Work request: The response should be the lines of the data, starting at the first and ending at the one that contains "Killed dies are", copied without change.

Supplied records:

•••••

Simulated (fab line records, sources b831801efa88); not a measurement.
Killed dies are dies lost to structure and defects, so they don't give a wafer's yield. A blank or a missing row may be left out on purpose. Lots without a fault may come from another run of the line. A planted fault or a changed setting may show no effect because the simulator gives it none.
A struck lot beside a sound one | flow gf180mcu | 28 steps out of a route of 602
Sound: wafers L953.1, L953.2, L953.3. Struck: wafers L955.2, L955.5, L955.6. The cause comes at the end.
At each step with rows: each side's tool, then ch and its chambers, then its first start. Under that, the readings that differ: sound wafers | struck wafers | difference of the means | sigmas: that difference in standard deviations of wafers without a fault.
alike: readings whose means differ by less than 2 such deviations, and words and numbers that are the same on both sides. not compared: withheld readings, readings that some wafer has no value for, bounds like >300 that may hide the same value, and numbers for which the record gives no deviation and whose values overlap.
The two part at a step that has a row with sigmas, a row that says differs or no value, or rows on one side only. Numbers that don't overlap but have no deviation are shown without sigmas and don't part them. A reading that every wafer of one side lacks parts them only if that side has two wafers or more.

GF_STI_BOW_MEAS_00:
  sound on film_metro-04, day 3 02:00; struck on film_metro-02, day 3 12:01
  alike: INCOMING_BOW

•••••

Exercise output:
Simulated (fab line records, sources b831801efa88); not a measurement.
Killed dies are dies lost to structure and defects, so they don't give a wafer's yield. A blank or a missing row may be left out on purpose. Lots without a fault may come from another run of the line. A planted fault or a changed setting may show no effect because the simulator gives it none.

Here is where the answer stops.